## Action item
Reproduce exactly the opening lines of the listing, stopping after the line that contains "Killed dies are" and including it.

## Recorded data
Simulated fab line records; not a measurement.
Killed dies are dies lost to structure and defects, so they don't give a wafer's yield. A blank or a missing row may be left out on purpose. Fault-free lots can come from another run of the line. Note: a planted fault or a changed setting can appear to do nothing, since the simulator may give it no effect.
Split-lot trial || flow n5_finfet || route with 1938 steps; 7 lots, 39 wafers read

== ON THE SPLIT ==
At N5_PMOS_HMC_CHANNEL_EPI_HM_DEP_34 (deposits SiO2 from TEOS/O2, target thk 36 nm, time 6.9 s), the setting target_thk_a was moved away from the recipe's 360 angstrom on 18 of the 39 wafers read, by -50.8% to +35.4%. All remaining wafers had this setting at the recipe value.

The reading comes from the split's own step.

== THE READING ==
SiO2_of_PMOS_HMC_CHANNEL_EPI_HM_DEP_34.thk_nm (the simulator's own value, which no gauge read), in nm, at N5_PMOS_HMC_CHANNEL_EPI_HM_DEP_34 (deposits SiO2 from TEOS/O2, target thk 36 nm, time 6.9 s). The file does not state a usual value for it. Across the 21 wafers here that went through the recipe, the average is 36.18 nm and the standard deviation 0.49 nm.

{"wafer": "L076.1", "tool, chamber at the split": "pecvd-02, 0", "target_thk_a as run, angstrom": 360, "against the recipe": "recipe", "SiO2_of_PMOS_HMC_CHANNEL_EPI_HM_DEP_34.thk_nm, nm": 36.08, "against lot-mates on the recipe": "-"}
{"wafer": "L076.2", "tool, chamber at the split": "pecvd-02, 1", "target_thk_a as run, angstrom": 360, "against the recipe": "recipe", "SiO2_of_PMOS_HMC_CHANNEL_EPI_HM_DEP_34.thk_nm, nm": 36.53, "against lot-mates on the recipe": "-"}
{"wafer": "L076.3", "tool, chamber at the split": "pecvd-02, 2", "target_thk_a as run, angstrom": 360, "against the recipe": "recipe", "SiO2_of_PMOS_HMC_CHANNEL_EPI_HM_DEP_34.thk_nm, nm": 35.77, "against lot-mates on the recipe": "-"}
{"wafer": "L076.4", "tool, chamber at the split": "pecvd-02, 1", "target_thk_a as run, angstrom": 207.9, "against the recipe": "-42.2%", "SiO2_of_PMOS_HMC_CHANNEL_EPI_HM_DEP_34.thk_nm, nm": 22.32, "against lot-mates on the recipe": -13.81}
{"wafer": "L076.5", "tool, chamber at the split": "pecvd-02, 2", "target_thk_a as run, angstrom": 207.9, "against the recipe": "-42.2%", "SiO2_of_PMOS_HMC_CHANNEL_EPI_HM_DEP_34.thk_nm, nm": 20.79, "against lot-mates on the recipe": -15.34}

## Solution
Simulated fab line records; not a measurement.
Killed dies are dies lost to structure and defects, so they don't give a wafer's yield. A blank or a missing row may be left out on purpose. Fault-free lots can come from another run of the line. Note: a planted fault or a changed setting can appear to do nothing, since the simulator may give it no effect.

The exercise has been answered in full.